REQUIRED ACTION -
What follows is a listing; restate every line of it word for word.

+++
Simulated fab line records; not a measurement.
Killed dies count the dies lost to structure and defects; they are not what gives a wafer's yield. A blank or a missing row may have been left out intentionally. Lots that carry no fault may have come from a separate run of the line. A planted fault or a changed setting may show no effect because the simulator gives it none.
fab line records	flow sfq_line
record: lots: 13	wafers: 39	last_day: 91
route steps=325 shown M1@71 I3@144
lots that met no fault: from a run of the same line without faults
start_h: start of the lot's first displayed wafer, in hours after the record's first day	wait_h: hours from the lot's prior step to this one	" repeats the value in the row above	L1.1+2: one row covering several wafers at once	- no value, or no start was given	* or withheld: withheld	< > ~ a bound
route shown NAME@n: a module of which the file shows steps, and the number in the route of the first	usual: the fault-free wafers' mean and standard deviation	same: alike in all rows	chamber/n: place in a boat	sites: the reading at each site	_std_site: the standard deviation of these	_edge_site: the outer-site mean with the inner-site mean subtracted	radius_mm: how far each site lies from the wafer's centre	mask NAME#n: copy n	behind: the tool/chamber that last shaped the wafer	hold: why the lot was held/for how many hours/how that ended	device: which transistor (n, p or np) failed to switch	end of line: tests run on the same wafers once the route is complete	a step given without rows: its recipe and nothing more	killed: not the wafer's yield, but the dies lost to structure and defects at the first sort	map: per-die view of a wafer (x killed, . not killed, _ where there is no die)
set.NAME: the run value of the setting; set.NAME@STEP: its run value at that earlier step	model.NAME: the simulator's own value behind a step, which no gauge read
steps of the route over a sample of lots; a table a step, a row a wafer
+++

EXERCISE SOLUTION -
Simulated fab line records; not a measurement.
Killed dies count the dies lost to structure and defects; they are not what gives a wafer's yield. A blank or a missing row may have been left out intentionally. Lots that carry no fault may have come from a separate run of the line. A planted fault or a changed setting may show no effect because the simulator gives it none.
fab line records	flow sfq_line
record: lots: 13	wafers: 39	last_day: 91
route steps=325 shown M1@71 I3@144
lots that met no fault: from a run of the same line without faults
start_h: start of the lot's first displayed wafer, in hours after the record's first day	wait_h: hours from the lot's prior step to this one	" repeats the value in the row above	L1.1+2: one row covering several wafers at once	- no value, or no start was given	* or withheld: withheld	< > ~ a bound
route shown NAME@n: a module of which the file shows steps, and the number in the route of the first	usual: the fault-free wafers' mean and standard deviation	same: alike in all rows	chamber/n: place in a boat	sites: the reading at each site	_std_site: the standard deviation of these	_edge_site: the outer-site mean with the inner-site mean subtracted	radius_mm: how far each site lies from the wafer's centre	mask NAME#n: copy n	behind: the tool/chamber that last shaped the wafer	hold: why the lot was held/for how many hours/how that ended	device: which transistor (n, p or np) failed to switch	end of line: tests run on the same wafers once the route is complete	a step given without rows: its recipe and nothing more	killed: not the wafer's yield, but the dies lost to structure and defects at the first sort	map: per-die view of a wafer (x killed, . not killed, _ where there is no die)
set.NAME: the run value of the setting; set.NAME@STEP: its run value at that earlier step	model.NAME: the simulator's own value behind a step, which no gauge read
steps of the route over a sample of lots; a table a step, a row a wafer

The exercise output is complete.